# Exercise:
Quote the records below word for word, please, from the very first line through the one that contains "Usual settings: flow", and nothing beyond it.

# Records provided:
#####
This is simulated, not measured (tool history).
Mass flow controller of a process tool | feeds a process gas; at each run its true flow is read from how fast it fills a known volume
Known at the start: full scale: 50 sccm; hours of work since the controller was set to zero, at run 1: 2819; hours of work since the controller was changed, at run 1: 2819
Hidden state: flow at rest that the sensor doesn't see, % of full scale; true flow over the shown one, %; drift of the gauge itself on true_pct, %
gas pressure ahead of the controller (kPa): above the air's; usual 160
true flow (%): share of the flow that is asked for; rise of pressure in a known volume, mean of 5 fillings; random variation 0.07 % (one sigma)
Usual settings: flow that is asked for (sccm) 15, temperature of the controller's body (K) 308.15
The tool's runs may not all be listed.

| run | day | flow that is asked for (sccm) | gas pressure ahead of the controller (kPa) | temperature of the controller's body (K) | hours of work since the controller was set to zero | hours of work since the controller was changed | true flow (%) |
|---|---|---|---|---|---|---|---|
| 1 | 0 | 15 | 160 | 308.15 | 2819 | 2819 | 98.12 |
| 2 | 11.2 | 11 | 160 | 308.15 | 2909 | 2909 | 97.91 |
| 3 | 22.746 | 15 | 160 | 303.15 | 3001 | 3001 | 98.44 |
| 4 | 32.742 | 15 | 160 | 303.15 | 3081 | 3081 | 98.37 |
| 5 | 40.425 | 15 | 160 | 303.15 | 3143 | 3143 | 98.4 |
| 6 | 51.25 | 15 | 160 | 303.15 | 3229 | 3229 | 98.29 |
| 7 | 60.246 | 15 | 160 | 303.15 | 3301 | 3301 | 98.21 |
#####

# Answer section:
This is simulated, not measured (tool history).
Mass flow controller of a process tool | feeds a process gas; at each run its true flow is read from how fast it fills a known volume
Known at the start: full scale: 50 sccm; hours of work since the controller was set to zero, at run 1: 2819; hours of work since the controller was changed, at run 1: 2819
Hidden state: flow at rest that the sensor doesn't see, % of full scale; true flow over the shown one, %; drift of the gauge itself on true_pct, %
gas pressure ahead of the controller (kPa): above the air's; usual 160
true flow (%): share of the flow that is asked for; rise of pressure in a known volume, mean of 5 fillings; random variation 0.07 % (one sigma)
Usual settings: flow that is asked for (sccm) 15, temperature of the controller's body (K) 308.15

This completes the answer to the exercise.